::::::

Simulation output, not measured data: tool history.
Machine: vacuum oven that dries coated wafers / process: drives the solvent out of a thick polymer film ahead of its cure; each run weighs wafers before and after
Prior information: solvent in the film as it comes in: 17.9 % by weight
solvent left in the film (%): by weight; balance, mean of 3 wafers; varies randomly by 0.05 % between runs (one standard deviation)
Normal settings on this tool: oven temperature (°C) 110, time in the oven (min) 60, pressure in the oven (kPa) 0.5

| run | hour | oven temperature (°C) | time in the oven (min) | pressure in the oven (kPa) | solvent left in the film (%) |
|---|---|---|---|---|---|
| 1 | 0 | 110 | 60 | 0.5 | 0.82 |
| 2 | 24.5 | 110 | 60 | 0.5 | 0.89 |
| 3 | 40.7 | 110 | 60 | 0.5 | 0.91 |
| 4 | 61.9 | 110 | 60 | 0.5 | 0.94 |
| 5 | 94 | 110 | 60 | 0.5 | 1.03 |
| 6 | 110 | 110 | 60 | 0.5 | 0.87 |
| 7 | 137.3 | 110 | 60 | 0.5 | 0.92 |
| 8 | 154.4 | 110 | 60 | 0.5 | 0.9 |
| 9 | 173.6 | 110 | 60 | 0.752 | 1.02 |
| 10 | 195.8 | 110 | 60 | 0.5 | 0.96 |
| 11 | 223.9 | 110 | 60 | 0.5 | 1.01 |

::::::

== Task item ==
Every record above needs to be returned in full, exactly.

== Solution ==
Simulation output, not measured data: tool history.
Machine: vacuum oven that dries coated wafers / process: drives the solvent out of a thick polymer film ahead of its cure; each run weighs wafers before and after
Prior information: solvent in the film as it comes in: 17.9 % by weight
solvent left in the film (%): by weight; balance, mean of 3 wafers; varies randomly by 0.05 % between runs (one standard deviation)
Normal settings on this tool: oven temperature (°C) 110, time in the oven (min) 60, pressure in the oven (kPa) 0.5

| run | hour | oven temperature (°C) | time in the oven (min) | pressure in the oven (kPa) | solvent left in the film (%) |
|---|---|---|---|---|---|
| 1 | 0 | 110 | 60 | 0.5 | 0.82 |
| 2 | 24.5 | 110 | 60 | 0.5 | 0.89 |
| 3 | 40.7 | 110 | 60 | 0.5 | 0.91 |
| 4 | 61.9 | 110 | 60 | 0.5 | 0.94 |
| 5 | 94 | 110 | 60 | 0.5 | 1.03 |
| 6 | 110 | 110 | 60 | 0.5 | 0.87 |
| 7 | 137.3 | 110 | 60 | 0.5 | 0.92 |
| 8 | 154.4 | 110 | 60 | 0.5 | 0.9 |
| 9 | 173.6 | 110 | 60 | 0.752 | 1.02 |
| 10 | 195.8 | 110 | 60 | 0.5 | 0.96 |
| 11 | 223.9 | 110 | 60 | 0.5 | 1.01 |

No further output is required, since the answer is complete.